• **Assignment**: Please set the lines down again exactly, from the top of the entries through the line that contains "When a step".

++++ Information supplied

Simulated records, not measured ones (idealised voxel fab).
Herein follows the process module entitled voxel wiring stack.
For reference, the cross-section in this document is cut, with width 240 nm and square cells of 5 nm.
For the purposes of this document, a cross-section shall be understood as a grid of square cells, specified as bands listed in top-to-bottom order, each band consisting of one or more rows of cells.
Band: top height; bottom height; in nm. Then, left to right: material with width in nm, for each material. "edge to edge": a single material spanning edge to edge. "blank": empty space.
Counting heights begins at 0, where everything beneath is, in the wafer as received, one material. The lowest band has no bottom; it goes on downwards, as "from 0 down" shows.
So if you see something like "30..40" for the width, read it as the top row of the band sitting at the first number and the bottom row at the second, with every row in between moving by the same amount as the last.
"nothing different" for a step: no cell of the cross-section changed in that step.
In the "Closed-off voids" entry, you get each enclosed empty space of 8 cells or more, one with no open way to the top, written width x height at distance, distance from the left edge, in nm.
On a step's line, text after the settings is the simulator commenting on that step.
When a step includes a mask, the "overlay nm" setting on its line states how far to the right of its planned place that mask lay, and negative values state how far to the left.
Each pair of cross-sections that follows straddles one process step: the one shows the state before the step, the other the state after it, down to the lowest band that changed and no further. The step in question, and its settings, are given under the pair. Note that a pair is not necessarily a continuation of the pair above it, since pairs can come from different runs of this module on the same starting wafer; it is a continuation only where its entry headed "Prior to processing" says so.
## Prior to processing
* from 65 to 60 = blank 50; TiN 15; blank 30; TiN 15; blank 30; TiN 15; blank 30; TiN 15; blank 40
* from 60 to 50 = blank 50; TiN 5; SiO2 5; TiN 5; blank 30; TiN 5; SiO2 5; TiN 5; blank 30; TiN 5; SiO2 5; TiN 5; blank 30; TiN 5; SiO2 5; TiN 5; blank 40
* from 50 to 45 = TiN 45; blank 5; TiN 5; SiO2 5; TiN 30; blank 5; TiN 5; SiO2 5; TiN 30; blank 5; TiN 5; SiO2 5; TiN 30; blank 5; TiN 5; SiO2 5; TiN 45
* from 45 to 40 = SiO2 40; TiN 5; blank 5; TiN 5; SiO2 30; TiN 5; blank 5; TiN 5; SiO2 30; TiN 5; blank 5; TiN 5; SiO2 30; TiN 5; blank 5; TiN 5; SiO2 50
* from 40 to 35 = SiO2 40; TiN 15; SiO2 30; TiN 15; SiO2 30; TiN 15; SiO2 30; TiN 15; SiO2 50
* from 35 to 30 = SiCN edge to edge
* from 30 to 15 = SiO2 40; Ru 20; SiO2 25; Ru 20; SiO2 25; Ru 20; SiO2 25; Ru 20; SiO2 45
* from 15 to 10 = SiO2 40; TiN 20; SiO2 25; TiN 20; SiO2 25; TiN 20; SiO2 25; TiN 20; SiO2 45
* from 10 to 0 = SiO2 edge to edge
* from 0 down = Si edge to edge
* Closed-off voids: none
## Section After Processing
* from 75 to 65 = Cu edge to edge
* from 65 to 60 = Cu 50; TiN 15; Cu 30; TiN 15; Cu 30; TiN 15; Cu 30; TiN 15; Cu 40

++++++++

• **Written solution**:
Simulated records, not measured ones (idealised voxel fab).
Herein follows the process module entitled voxel wiring stack.
For reference, the cross-section in this document is cut, with width 240 nm and square cells of 5 nm.
For the purposes of this document, a cross-section shall be understood as a grid of square cells, specified as bands listed in top-to-bottom order, each band consisting of one or more rows of cells.
Band: top height; bottom height; in nm. Then, left to right: material with width in nm, for each material. "edge to edge": a single material spanning edge to edge. "blank": empty space.
Counting heights begins at 0, where everything beneath is, in the wafer as received, one material. The lowest band has no bottom; it goes on downwards, as "from 0 down" shows.
So if you see something like "30..40" for the width, read it as the top row of the band sitting at the first number and the bottom row at the second, with every row in between moving by the same amount as the last.
"nothing different" for a step: no cell of the cross-section changed in that step.
In the "Closed-off voids" entry, you get each enclosed empty space of 8 cells or more, one with no open way to the top, written width x height at distance, distance from the left edge, in nm.
On a step's line, text after the settings is the simulator commenting on that step.
When a step includes a mask, the "overlay nm" setting on its line states how far to the right of its planned place that mask lay, and negative values state how far to the left.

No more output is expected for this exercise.